Work request —
Return every line of the listing, exactly as it reads.

════════════════════

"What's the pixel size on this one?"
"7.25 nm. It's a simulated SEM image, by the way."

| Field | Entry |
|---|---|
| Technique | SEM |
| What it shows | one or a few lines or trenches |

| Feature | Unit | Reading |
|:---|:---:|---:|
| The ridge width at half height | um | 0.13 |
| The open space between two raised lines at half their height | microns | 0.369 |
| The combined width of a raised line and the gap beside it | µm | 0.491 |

════════════════════

Response —
"What's the pixel size on this one?"
"7.25 nm. It's a simulated SEM image, by the way."

| Field | Entry |
|---|---|
| Technique | SEM |
| What it shows | one or a few lines or trenches |

| Feature | Unit | Reading |
|:---|:---:|---:|
| The ridge width at half height | um | 0.13 |
| The open space between two raised lines at half their height | microns | 0.369 |
| The combined width of a raised line and the gap beside it | µm | 0.491 |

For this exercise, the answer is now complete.